★ ★ ★ ★ ★ ★ ★
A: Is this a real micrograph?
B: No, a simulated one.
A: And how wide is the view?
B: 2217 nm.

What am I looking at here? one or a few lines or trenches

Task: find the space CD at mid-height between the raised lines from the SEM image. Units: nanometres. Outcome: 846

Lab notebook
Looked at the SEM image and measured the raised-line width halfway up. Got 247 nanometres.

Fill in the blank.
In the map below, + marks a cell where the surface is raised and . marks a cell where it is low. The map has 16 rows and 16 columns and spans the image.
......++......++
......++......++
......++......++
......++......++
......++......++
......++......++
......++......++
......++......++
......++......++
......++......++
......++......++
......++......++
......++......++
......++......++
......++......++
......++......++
★ ★ ★ ★ ★ ★ ★

- [Work order]: The task calls for each record to be returned verbatim.

- [Result]:
A: Is this a real micrograph?
B: No, a simulated one.
A: And how wide is the view?
B: 2217 nm.

What am I looking at here? one or a few lines or trenches

Task: find the space CD at mid-height between the raised lines from the SEM image. Units: nanometres. Outcome: 846

Lab notebook
Looked at the SEM image and measured the raised-line width halfway up. Got 247 nanometres.

Fill in the blank.
In the map below, + marks a cell where the surface is raised and . marks a cell where it is low. The map has 16 rows and 16 columns and spans the image.
......++......++
......++......++
......++......++
......++......++
......++......++
......++......++
......++......++
......++......++
......++......++
......++......++
......++......++
......++......++
......++......++
......++......++
......++......++
......++......++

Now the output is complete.